Please retype the records below exactly, from the first line down to and including the line with "Sound: wafers L969.1, L969.2, L969.3.".

────────

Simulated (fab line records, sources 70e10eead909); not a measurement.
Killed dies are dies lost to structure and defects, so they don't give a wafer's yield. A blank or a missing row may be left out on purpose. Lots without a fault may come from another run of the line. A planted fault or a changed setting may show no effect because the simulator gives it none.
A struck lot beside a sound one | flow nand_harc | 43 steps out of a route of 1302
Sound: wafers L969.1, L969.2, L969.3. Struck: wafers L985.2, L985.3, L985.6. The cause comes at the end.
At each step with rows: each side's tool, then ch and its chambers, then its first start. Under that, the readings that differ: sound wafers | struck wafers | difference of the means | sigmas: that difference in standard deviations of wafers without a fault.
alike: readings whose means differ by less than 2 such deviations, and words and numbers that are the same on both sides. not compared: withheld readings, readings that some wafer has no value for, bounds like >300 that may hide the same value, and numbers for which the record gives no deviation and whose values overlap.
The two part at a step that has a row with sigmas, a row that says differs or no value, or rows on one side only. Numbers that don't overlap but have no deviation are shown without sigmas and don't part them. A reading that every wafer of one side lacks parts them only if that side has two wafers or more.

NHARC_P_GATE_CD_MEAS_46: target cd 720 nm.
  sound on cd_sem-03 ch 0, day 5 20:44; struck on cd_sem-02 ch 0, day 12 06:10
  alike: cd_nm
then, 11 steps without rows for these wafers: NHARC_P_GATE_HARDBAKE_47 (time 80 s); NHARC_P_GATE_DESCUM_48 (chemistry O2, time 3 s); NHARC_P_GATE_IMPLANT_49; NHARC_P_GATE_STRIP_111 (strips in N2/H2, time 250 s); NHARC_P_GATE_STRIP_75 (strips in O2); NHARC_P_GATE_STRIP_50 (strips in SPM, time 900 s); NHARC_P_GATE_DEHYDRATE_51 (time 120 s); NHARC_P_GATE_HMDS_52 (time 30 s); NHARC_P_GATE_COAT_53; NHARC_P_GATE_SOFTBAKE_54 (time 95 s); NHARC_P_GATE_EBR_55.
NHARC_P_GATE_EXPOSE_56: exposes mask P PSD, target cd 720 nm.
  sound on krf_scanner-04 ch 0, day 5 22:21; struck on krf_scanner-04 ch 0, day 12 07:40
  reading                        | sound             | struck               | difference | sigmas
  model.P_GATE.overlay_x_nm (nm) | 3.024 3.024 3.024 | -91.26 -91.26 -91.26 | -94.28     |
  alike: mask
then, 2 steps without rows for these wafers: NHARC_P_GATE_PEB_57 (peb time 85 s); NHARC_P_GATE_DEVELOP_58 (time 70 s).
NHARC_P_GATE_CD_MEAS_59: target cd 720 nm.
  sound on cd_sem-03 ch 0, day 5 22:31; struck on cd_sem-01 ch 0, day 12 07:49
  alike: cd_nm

────────

Written solution
Simulated (fab line records, sources 70e10eead909); not a measurement.
Killed dies are dies lost to structure and defects, so they don't give a wafer's yield. A blank or a missing row may be left out on purpose. Lots without a fault may come from another run of the line. A planted fault or a changed setting may show no effect because the simulator gives it none.
A struck lot beside a sound one | flow nand_harc | 43 steps out of a route of 1302
Sound: wafers L969.1, L969.2, L969.3. Struck: wafers L985.2, L985.3, L985.6. The cause comes at the end.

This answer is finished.